LISTED RECORDS ▸
····················

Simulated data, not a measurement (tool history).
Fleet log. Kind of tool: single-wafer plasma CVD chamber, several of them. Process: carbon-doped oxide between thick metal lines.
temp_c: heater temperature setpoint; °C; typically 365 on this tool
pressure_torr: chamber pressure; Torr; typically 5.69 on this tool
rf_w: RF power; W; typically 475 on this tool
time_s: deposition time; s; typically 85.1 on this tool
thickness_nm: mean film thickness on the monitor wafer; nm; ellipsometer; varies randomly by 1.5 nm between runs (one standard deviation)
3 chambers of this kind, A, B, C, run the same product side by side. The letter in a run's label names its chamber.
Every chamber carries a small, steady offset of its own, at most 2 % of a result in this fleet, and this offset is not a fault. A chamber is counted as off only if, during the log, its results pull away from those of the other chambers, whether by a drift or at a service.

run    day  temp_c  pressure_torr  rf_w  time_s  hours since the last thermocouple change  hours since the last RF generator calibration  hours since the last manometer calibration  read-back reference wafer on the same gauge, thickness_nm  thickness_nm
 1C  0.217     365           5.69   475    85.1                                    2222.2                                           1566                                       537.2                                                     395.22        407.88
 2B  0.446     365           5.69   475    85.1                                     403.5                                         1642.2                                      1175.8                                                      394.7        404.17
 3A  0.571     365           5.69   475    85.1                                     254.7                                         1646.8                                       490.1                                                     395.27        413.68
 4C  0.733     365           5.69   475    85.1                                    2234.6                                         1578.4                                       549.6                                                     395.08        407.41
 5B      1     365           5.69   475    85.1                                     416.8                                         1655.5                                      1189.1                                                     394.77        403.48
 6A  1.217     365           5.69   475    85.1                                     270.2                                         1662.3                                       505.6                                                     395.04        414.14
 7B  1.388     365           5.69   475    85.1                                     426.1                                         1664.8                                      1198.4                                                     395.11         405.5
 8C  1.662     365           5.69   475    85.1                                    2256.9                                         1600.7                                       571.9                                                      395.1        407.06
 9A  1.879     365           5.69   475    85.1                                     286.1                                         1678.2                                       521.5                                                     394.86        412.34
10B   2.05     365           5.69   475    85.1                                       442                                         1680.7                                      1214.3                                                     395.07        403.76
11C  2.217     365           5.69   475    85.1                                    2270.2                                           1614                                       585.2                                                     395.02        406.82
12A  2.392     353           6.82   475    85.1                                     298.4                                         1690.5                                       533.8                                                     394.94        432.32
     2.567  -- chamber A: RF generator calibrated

····················

REQUIRED ACTION ▸ Looking at the data above, write out exactly the lines that start at the one containing "thickness_nm: mean film" and end at the one containing "3 chambers of"; include both and nothing beyond.

RESPONSE BOX ▸
thickness_nm: mean film thickness on the monitor wafer; nm; ellipsometer; varies randomly by 1.5 nm between runs (one standard deviation)
3 chambers of this kind, A, B, C, run the same product side by side. The letter in a run's label names its chamber.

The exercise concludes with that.